--- ENTRIES SUPPLIED ---
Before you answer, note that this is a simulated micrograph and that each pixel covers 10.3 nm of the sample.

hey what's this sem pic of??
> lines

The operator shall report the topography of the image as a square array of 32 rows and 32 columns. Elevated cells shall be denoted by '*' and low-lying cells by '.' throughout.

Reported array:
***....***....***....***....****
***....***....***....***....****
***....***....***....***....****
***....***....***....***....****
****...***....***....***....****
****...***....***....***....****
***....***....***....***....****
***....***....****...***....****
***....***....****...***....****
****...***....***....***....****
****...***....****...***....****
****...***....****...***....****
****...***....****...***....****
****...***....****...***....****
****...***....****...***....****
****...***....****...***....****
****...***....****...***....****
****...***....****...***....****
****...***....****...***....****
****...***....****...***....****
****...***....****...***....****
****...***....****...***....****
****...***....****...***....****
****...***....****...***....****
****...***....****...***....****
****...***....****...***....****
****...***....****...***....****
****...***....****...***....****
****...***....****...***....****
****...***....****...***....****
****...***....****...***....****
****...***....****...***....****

--- ACTIVITY ---
Copy the listing above out again in its entirety, exactly as written.

--- WRITTEN SOLUTION ---
Before you answer, note that this is a simulated micrograph and that each pixel covers 10.3 nm of the sample.

hey what's this sem pic of??
> lines

The operator shall report the topography of the image as a square array of 32 rows and 32 columns. Elevated cells shall be denoted by '*' and low-lying cells by '.' throughout.

Reported array:
***....***....***....***....****
***....***....***....***....****
***....***....***....***....****
***....***....***....***....****
****...***....***....***....****
****...***....***....***....****
***....***....***....***....****
***....***....****...***....****
***....***....****...***....****
****...***....***....***....****
****...***....****...***....****
****...***....****...***....****
****...***....****...***....****
****...***....****...***....****
****...***....****...***....****
****...***....****...***....****
****...***....****...***....****
****...***....****...***....****
****...***....****...***....****
****...***....****...***....****
****...***....****...***....****
****...***....****...***....****
****...***....****...***....****
****...***....****...***....****
****...***....****...***....****
****...***....****...***....****
****...***....****...***....****
****...***....****...***....****
****...***....****...***....****
****...***....****...***....****
****...***....****...***....****
****...***....****...***....****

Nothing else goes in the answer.